SOURCE DATA
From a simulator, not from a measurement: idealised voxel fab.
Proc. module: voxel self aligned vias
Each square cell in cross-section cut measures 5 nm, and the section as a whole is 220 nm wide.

WORK INSTRUCTION
Output, unchanged, the lines of the listing above from the first one through the one holding "Proc. module: voxel self aligned vias". Leave out every line after it.

YOUR RESPONSE
From a simulator, not from a measurement: idealised voxel fab.
Proc. module: voxel self aligned vias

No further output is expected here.